__Work order__
The response should consist of every record, reproduced exactly.

__Data shown__
:::

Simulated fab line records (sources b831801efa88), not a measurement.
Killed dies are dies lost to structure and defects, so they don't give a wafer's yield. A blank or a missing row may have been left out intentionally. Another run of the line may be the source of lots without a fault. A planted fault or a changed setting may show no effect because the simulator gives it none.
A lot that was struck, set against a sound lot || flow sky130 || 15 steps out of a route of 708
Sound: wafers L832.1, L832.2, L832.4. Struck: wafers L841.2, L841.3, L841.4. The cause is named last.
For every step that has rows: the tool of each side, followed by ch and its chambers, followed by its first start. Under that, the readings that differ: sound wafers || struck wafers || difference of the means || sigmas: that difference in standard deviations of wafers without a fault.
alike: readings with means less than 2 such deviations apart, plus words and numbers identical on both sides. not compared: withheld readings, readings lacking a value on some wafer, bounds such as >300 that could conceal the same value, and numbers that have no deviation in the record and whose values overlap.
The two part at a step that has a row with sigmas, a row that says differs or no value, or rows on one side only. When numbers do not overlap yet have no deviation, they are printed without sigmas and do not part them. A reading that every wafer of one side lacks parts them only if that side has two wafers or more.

:::

__Written reply__
Simulated fab line records (sources b831801efa88), not a measurement.
Killed dies are dies lost to structure and defects, so they don't give a wafer's yield. A blank or a missing row may have been left out intentionally. Another run of the line may be the source of lots without a fault. A planted fault or a changed setting may show no effect because the simulator gives it none.
A lot that was struck, set against a sound lot || flow sky130 || 15 steps out of a route of 708
Sound: wafers L832.1, L832.2, L832.4. Struck: wafers L841.2, L841.3, L841.4. The cause is named last.
For every step that has rows: the tool of each side, followed by ch and its chambers, followed by its first start. Under that, the readings that differ: sound wafers || struck wafers || difference of the means || sigmas: that difference in standard deviations of wafers without a fault.
alike: readings with means less than 2 such deviations apart, plus words and numbers identical on both sides. not compared: withheld readings, readings lacking a value on some wafer, bounds such as >300 that could conceal the same value, and numbers that have no deviation in the record and whose values overlap.
The two part at a step that has a row with sigmas, a row that says differs or no value, or rows on one side only. When numbers do not overlap yet have no deviation, they are printed without sigmas and do not part them. A reading that every wafer of one side lacks parts them only if that side has two wafers or more.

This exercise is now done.